********************

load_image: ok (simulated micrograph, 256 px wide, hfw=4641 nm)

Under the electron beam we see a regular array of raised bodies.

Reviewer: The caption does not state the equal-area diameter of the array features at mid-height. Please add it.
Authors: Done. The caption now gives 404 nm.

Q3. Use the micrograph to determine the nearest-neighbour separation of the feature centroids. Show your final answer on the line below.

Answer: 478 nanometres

********************

All lines above from the one with "Reviewer: The caption" to the one with "Q3. Use the", inclusive, should be copied exactly, and no other lines.

*Task response*:
Reviewer: The caption does not state the equal-area diameter of the array features at mid-height. Please add it.
Authors: Done. The caption now gives 404 nm.

Q3. Use the micrograph to determine the nearest-neighbour separation of the feature centroids. Show your final answer on the line below.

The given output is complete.